DATASET EXCERPTS:
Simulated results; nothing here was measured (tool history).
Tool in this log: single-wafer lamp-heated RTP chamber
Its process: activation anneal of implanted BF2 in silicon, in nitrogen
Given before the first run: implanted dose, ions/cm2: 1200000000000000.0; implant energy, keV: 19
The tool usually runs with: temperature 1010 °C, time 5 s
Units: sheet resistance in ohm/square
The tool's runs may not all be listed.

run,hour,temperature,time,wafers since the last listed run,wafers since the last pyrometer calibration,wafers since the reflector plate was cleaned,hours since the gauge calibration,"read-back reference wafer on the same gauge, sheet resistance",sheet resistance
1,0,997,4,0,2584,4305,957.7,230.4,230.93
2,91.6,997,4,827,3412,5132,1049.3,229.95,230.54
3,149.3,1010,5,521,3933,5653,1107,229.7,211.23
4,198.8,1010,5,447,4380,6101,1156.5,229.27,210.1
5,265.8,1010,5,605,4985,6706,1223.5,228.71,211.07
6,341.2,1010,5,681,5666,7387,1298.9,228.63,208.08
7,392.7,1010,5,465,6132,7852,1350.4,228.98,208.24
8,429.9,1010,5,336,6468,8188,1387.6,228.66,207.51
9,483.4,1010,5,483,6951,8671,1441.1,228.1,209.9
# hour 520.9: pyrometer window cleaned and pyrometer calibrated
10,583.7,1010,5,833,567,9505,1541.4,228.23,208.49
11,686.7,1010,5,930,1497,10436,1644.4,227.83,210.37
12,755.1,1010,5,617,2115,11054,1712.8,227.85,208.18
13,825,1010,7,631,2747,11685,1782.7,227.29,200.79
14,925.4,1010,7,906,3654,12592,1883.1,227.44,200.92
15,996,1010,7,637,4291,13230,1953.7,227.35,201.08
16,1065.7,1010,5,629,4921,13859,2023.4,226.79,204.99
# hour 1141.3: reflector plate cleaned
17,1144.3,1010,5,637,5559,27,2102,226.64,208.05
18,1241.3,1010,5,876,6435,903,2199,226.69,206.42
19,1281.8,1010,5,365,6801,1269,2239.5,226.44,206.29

WORK ORDER: Please make an exact copy of the lines above from the line with "8,429.9,1010,5,336,6468,8188,1387.6,228.66,207.51" through the line with "15,996,1010,7,637,4291,13230,1953.7,227.35,201.08", both ends included.

YOUR SOLUTION:
8,429.9,1010,5,336,6468,8188,1387.6,228.66,207.51
9,483.4,1010,5,483,6951,8671,1441.1,228.1,209.9
# hour 520.9: pyrometer window cleaned and pyrometer calibrated
10,583.7,1010,5,833,567,9505,1541.4,228.23,208.49
11,686.7,1010,5,930,1497,10436,1644.4,227.83,210.37
12,755.1,1010,5,617,2115,11054,1712.8,227.85,208.18
13,825,1010,7,631,2747,11685,1782.7,227.29,200.79
14,925.4,1010,7,906,3654,12592,1883.1,227.44,200.92
15,996,1010,7,637,4291,13230,1953.7,227.35,201.08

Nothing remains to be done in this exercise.